### Dataset records
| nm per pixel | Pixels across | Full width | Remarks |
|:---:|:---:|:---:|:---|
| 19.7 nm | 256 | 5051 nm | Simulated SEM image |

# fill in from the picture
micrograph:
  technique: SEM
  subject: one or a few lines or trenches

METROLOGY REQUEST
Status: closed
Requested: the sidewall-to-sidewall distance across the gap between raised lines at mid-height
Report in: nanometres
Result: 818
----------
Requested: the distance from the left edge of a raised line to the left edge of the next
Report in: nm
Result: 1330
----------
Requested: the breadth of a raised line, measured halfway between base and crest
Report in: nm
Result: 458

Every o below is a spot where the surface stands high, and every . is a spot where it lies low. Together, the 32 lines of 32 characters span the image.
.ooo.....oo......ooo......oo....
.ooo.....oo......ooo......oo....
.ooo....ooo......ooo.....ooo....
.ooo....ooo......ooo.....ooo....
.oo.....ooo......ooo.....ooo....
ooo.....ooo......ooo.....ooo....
######

The response should consist of every record above, reproduced exactly.

| nm per pixel | Pixels across | Full width | Remarks |
|:---:|:---:|:---:|:---|
| 19.7 nm | 256 | 5051 nm | Simulated SEM image |

# fill in from the picture
micrograph:
  technique: SEM
  subject: one or a few lines or trenches

METROLOGY REQUEST
Status: closed
Requested: the sidewall-to-sidewall distance across the gap between raised lines at mid-height
Report in: nanometres
Result: 818
----------
Requested: the distance from the left edge of a raised line to the left edge of the next
Report in: nm
Result: 1330
----------
Requested: the breadth of a raised line, measured halfway between base and crest
Report in: nm
Result: 458

Every o below is a spot where the surface stands high, and every . is a spot where it lies low. Together, the 32 lines of 32 characters span the image.
.ooo.....oo......ooo......oo....
.ooo.....oo......ooo......oo....
.ooo....ooo......ooo.....ooo....
.ooo....ooo......ooo.....ooo....
.oo.....ooo......ooo.....ooo....
ooo.....ooo......ooo.....ooo....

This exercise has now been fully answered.